(WORK REQUEST) All lines from the opening of the data to the line containing "It is cross-section" must be returned unchanged, and only those lines.

--------------------------------------------------
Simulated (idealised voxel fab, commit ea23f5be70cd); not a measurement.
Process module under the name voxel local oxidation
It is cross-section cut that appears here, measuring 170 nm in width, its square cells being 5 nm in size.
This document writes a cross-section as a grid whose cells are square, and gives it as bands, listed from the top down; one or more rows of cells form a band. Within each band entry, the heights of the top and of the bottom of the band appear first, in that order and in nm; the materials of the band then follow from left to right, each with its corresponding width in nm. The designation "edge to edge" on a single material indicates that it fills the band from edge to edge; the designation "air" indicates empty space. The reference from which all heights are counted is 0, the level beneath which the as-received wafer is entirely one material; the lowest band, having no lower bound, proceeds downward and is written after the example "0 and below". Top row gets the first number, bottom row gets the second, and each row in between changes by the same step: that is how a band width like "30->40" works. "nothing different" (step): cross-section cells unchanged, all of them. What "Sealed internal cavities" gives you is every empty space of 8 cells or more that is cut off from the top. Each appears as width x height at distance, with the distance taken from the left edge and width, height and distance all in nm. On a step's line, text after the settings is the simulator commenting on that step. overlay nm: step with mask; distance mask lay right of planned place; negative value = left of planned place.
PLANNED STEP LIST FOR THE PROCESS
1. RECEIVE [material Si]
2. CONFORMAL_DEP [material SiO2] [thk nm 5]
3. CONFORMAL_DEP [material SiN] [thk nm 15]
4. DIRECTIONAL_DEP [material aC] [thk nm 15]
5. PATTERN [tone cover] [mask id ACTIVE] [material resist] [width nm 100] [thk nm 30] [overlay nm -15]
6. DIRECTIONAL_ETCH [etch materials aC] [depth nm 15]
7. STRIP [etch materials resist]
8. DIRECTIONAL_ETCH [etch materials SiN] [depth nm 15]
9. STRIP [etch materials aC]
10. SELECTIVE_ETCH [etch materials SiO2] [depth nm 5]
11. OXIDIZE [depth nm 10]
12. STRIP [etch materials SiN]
--------------------------------------------------

(ANSWER AREA)
Simulated (idealised voxel fab, commit ea23f5be70cd); not a measurement.
Process module under the name voxel local oxidation
It is cross-section cut that appears here, measuring 170 nm in width, its square cells being 5 nm in size.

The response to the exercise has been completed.